**Supplied entries**
________________________

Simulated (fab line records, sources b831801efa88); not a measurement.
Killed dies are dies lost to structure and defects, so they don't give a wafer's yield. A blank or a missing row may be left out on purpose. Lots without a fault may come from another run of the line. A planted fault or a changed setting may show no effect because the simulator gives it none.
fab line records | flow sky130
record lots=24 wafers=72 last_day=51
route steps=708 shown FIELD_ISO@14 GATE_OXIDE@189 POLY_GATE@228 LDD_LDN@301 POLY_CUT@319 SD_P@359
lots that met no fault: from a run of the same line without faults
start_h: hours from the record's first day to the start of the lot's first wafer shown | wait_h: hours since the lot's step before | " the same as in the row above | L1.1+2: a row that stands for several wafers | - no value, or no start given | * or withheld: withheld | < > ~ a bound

________________________

Output all of the data in full, exactly as given.

Simulated (fab line records, sources b831801efa88); not a measurement.
Killed dies are dies lost to structure and defects, so they don't give a wafer's yield. A blank or a missing row may be left out on purpose. Lots without a fault may come from another run of the line. A planted fault or a changed setting may show no effect because the simulator gives it none.
fab line records | flow sky130
record lots=24 wafers=72 last_day=51
route steps=708 shown FIELD_ISO@14 GATE_OXIDE@189 POLY_GATE@228 LDD_LDN@301 POLY_CUT@319 SD_P@359
lots that met no fault: from a run of the same line without faults
start_h: hours from the record's first day to the start of the lot's first wafer shown | wait_h: hours since the lot's step before | " the same as in the row above | L1.1+2: a row that stands for several wafers | - no value, or no start given | * or withheld: withheld | < > ~ a bound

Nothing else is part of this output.